■ Work task
Below are records; reproduce exactly the lines from the first through the one containing "Run 1, hour".

----------------
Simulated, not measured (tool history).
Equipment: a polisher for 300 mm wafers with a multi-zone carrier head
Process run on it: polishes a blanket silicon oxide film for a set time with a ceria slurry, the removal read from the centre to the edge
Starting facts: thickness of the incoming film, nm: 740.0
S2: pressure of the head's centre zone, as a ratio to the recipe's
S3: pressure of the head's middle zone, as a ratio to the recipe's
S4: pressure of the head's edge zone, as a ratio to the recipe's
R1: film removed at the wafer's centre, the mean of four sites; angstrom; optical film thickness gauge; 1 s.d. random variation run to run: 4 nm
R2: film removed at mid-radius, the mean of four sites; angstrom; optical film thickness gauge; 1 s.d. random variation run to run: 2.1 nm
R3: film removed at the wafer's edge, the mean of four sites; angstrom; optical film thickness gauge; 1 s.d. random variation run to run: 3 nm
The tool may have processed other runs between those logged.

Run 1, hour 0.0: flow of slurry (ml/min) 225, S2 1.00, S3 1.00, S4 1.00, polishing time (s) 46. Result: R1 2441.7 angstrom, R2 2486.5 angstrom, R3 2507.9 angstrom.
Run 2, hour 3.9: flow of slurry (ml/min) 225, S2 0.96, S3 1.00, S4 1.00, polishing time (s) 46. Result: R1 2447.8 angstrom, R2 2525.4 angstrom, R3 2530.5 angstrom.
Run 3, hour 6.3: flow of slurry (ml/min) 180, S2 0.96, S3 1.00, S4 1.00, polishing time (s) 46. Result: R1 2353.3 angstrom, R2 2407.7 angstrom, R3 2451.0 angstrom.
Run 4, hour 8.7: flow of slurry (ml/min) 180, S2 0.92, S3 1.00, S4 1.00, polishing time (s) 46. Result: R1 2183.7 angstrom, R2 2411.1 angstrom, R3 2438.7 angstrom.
----------------

■ Task result
Simulated, not measured (tool history).
Equipment: a polisher for 300 mm wafers with a multi-zone carrier head
Process run on it: polishes a blanket silicon oxide film for a set time with a ceria slurry, the removal read from the centre to the edge
Starting facts: thickness of the incoming film, nm: 740.0
S2: pressure of the head's centre zone, as a ratio to the recipe's
S3: pressure of the head's middle zone, as a ratio to the recipe's
S4: pressure of the head's edge zone, as a ratio to the recipe's
R1: film removed at the wafer's centre, the mean of four sites; angstrom; optical film thickness gauge; 1 s.d. random variation run to run: 4 nm
R2: film removed at mid-radius, the mean of four sites; angstrom; optical film thickness gauge; 1 s.d. random variation run to run: 2.1 nm
R3: film removed at the wafer's edge, the mean of four sites; angstrom; optical film thickness gauge; 1 s.d. random variation run to run: 3 nm
The tool may have processed other runs between those logged.

Run 1, hour 0.0: flow of slurry (ml/min) 225, S2 1.00, S3 1.00, S4 1.00, polishing time (s) 46. Result: R1 2441.7 angstrom, R2 2486.5 angstrom, R3 2507.9 angstrom.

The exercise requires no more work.